═══ Provided information ═══

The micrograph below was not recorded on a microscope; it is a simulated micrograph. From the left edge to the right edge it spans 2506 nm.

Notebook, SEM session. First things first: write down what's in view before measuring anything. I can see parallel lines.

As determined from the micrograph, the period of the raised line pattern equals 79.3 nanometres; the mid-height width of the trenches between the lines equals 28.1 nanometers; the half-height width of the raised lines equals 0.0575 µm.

═══

Required action: Taking the records from the top, repeat each line exactly until you have repeated the line that contains "Notebook, SEM session.".

Task answer:
The micrograph below was not recorded on a microscope; it is a simulated micrograph. From the left edge to the right edge it spans 2506 nm.

Notebook, SEM session. First things first: write down what's in view before measuring anything. I can see parallel lines.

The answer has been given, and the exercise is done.